■ **Extracted data**
BEGIN
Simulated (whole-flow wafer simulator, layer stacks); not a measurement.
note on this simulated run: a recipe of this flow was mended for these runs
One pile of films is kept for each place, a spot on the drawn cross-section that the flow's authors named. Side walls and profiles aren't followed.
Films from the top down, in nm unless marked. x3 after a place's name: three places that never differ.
END

■ **Assigned task**
A word-for-word restatement of the data above is required.

■ **Response**
Simulated (whole-flow wafer simulator, layer stacks); not a measurement.
note on this simulated run: a recipe of this flow was mended for these runs
One pile of films is kept for each place, a spot on the drawn cross-section that the flow's authors named. Side walls and profiles aren't followed.
Films from the top down, in nm unless marked. x3 after a place's name: three places that never differ.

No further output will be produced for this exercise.